Entries shown:
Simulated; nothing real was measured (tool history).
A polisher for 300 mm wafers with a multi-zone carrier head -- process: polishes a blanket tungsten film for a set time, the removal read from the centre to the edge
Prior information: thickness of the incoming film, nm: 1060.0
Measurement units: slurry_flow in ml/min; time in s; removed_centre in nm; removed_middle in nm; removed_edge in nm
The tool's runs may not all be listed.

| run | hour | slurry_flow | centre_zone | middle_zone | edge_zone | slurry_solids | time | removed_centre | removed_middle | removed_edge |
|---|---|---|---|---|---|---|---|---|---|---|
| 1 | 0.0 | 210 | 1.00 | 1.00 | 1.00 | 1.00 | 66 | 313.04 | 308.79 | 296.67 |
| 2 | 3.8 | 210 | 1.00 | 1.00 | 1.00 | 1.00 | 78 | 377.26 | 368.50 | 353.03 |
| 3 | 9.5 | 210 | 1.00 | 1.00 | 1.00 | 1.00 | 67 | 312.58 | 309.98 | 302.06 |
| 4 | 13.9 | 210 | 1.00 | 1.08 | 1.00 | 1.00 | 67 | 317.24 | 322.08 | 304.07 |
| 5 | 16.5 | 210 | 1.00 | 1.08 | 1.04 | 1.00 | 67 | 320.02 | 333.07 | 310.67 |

Work item: What are the lines above, starting at the one with "removed_middle | removed_edge |" and ending at the one with "322.08 | 304.07 |"? Give them again exactly, and only them.

Solution:
| run | hour | slurry_flow | centre_zone | middle_zone | edge_zone | slurry_solids | time | removed_centre | removed_middle | removed_edge |
|---|---|---|---|---|---|---|---|---|---|---|
| 1 | 0.0 | 210 | 1.00 | 1.00 | 1.00 | 1.00 | 66 | 313.04 | 308.79 | 296.67 |
| 2 | 3.8 | 210 | 1.00 | 1.00 | 1.00 | 1.00 | 78 | 377.26 | 368.50 | 353.03 |
| 3 | 9.5 | 210 | 1.00 | 1.00 | 1.00 | 1.00 | 67 | 312.58 | 309.98 | 302.06 |
| 4 | 13.9 | 210 | 1.00 | 1.08 | 1.00 | 1.00 | 67 | 317.24 | 322.08 | 304.07 |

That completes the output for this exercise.